* Assignment *
Take the records below and set them down exactly, so that every line matches the original.

*** Data listing Section Begins ***

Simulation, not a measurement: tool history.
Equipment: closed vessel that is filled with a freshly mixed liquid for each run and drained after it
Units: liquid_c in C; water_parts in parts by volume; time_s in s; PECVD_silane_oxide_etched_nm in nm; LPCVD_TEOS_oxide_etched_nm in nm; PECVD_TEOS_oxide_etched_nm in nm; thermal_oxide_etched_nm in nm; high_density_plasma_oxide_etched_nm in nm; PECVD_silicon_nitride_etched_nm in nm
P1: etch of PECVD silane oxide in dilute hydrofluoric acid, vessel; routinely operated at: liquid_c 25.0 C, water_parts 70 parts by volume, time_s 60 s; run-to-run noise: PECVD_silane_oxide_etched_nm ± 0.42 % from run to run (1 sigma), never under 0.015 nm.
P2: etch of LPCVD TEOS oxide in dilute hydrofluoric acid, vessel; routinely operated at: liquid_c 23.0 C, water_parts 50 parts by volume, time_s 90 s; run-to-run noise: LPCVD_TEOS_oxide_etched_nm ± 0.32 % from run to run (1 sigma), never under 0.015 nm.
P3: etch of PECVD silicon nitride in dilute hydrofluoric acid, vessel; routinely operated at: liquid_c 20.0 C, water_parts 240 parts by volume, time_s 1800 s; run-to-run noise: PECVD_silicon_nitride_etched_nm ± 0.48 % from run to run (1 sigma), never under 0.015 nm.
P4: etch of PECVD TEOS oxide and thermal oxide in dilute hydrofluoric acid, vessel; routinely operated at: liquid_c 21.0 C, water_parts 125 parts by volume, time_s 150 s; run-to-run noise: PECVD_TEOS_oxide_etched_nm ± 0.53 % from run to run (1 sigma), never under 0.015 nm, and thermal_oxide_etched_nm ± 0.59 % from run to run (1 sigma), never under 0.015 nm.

*** Data listing Section Ends ***

* Problem solution *
Simulation, not a measurement: tool history.
Equipment: closed vessel that is filled with a freshly mixed liquid for each run and drained after it
Units: liquid_c in C; water_parts in parts by volume; time_s in s; PECVD_silane_oxide_etched_nm in nm; LPCVD_TEOS_oxide_etched_nm in nm; PECVD_TEOS_oxide_etched_nm in nm; thermal_oxide_etched_nm in nm; high_density_plasma_oxide_etched_nm in nm; PECVD_silicon_nitride_etched_nm in nm
P1: etch of PECVD silane oxide in dilute hydrofluoric acid, vessel; routinely operated at: liquid_c 25.0 C, water_parts 70 parts by volume, time_s 60 s; run-to-run noise: PECVD_silane_oxide_etched_nm ± 0.42 % from run to run (1 sigma), never under 0.015 nm.
P2: etch of LPCVD TEOS oxide in dilute hydrofluoric acid, vessel; routinely operated at: liquid_c 23.0 C, water_parts 50 parts by volume, time_s 90 s; run-to-run noise: LPCVD_TEOS_oxide_etched_nm ± 0.32 % from run to run (1 sigma), never under 0.015 nm.
P3: etch of PECVD silicon nitride in dilute hydrofluoric acid, vessel; routinely operated at: liquid_c 20.0 C, water_parts 240 parts by volume, time_s 1800 s; run-to-run noise: PECVD_silicon_nitride_etched_nm ± 0.48 % from run to run (1 sigma), never under 0.015 nm.
P4: etch of PECVD TEOS oxide and thermal oxide in dilute hydrofluoric acid, vessel; routinely operated at: liquid_c 21.0 C, water_parts 125 parts by volume, time_s 150 s; run-to-run noise: PECVD_TEOS_oxide_etched_nm ± 0.53 % from run to run (1 sigma), never under 0.015 nm, and thermal_oxide_etched_nm ± 0.59 % from run to run (1 sigma), never under 0.015 nm.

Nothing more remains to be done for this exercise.